** Opening INFORMATION PROVIDED block **

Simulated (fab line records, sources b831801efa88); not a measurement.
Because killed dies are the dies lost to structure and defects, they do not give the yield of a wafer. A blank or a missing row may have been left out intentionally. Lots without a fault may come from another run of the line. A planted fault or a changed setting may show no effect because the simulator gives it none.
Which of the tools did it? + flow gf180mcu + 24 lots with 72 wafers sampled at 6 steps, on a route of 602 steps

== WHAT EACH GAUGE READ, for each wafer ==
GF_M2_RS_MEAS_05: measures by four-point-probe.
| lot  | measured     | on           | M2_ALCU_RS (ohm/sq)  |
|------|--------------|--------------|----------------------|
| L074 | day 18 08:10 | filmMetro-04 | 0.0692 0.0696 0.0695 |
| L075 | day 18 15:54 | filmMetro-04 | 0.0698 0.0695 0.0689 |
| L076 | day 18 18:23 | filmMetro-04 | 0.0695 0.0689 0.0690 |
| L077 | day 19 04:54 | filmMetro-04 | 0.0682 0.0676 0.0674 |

** Closing INFORMATION PROVIDED block **

[ACTION ITEM]: Given the records above, return exactly the lines starting at the line containing "0.0696 0.0695 |" and ending at the line containing "0.0689 0.0690 |", including both.

[ANSWER AREA]:
| L074 | day 18 08:10 | filmMetro-04 | 0.0692 0.0696 0.0695 |
| L075 | day 18 15:54 | filmMetro-04 | 0.0698 0.0695 0.0689 |
| L076 | day 18 18:23 | filmMetro-04 | 0.0695 0.0689 0.0690 |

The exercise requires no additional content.